• **REQUIREMENT**
What is needed here is an exact repetition of the records below, beginning at the line that has "Guide to the" and stopping after the line that has "## Ahead of processing".

• **DATASET CONTENT**
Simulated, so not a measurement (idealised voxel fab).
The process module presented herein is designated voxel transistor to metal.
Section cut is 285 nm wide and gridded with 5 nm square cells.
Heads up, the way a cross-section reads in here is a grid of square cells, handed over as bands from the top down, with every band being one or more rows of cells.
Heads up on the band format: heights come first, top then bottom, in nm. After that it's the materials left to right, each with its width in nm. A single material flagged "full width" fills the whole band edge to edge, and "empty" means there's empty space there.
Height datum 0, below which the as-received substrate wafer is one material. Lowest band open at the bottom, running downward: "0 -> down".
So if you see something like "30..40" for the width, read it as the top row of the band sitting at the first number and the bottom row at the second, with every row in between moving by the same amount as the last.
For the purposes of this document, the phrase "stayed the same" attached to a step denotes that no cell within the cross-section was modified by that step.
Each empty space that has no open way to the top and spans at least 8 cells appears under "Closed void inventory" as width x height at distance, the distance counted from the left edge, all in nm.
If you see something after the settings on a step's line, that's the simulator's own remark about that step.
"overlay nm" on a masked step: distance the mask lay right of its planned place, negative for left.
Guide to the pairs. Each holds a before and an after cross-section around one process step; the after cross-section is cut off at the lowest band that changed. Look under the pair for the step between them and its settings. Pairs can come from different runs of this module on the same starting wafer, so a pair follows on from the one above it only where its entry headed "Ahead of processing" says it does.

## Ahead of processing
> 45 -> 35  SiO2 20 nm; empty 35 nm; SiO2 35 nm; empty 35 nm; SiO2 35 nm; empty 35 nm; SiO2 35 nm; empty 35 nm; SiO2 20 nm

• **EXPECTED ANSWER**
Guide to the pairs. Each holds a before and an after cross-section around one process step; the after cross-section is cut off at the lowest band that changed. Look under the pair for the step between them and its settings. Pairs can come from different runs of this module on the same starting wafer, so a pair follows on from the one above it only where its entry headed "Ahead of processing" says it does.

## Ahead of processing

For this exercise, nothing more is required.